- Work item:
Word for word, please restate the lines from the beginning of the data through the line in which "The cross-section shown" appears.

- Recorded data:
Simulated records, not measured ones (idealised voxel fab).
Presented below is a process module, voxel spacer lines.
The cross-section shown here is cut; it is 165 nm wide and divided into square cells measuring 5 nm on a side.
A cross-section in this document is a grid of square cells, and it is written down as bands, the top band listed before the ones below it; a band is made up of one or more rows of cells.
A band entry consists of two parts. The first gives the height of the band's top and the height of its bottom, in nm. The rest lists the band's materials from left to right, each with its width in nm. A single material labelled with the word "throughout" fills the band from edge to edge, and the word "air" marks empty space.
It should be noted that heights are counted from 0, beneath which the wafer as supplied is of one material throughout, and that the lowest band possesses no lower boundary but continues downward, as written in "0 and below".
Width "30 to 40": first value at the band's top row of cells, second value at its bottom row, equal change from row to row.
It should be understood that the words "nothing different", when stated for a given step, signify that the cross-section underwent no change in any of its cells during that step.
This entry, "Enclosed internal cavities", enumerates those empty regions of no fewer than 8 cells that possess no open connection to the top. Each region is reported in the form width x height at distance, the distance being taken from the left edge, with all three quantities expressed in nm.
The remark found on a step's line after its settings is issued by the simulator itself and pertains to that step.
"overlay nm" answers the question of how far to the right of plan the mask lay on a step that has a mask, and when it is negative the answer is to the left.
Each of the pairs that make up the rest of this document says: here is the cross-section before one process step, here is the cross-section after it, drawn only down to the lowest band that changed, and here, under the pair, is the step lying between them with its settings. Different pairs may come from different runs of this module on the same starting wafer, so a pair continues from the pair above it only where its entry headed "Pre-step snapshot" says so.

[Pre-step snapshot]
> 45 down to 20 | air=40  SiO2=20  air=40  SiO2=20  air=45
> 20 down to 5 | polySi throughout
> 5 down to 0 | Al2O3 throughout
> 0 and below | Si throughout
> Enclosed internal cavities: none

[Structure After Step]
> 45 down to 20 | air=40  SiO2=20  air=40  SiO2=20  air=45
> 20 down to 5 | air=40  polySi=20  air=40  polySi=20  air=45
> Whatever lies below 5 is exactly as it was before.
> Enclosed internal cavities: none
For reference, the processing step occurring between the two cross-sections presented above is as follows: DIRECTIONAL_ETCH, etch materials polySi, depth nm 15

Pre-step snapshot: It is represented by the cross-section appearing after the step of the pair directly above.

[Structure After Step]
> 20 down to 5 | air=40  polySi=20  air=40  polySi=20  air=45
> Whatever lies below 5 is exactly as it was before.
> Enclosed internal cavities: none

- Answer space:
Simulated records, not measured ones (idealised voxel fab).
Presented below is a process module, voxel spacer lines.
The cross-section shown here is cut; it is 165 nm wide and divided into square cells measuring 5 nm on a side.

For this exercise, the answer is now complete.